———

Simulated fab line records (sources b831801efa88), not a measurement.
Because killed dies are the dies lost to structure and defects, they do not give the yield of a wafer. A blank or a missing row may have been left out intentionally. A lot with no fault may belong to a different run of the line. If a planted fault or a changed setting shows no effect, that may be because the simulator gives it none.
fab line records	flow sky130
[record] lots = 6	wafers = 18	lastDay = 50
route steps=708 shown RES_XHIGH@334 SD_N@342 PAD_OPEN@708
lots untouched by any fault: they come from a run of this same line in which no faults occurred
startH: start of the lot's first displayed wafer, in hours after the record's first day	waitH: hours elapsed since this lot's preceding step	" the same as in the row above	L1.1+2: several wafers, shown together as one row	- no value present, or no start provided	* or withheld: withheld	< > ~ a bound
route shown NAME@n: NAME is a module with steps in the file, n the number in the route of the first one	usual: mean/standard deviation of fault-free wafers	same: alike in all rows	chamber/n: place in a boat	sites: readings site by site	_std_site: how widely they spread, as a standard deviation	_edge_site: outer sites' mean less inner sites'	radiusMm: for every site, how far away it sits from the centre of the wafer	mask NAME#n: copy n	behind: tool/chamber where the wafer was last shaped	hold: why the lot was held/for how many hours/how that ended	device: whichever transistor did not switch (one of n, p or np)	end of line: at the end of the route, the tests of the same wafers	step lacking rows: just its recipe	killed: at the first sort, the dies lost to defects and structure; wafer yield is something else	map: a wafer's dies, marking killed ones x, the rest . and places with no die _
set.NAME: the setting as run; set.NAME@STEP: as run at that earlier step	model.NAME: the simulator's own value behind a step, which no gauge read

———

ASSIGNMENT =
Everything starting at the line containing "Because killed dies" and ending at the line containing "startH: start of" in the records above should be repeated exactly, and only that.

TASK RESPONSE =
Because killed dies are the dies lost to structure and defects, they do not give the yield of a wafer. A blank or a missing row may have been left out intentionally. A lot with no fault may belong to a different run of the line. If a planted fault or a changed setting shows no effect, that may be because the simulator gives it none.
fab line records	flow sky130
[record] lots = 6	wafers = 18	lastDay = 50
route steps=708 shown RES_XHIGH@334 SD_N@342 PAD_OPEN@708
lots untouched by any fault: they come from a run of this same line in which no faults occurred
startH: start of the lot's first displayed wafer, in hours after the record's first day	waitH: hours elapsed since this lot's preceding step	" the same as in the row above	L1.1+2: several wafers, shown together as one row	- no value present, or no start provided	* or withheld: withheld	< > ~ a bound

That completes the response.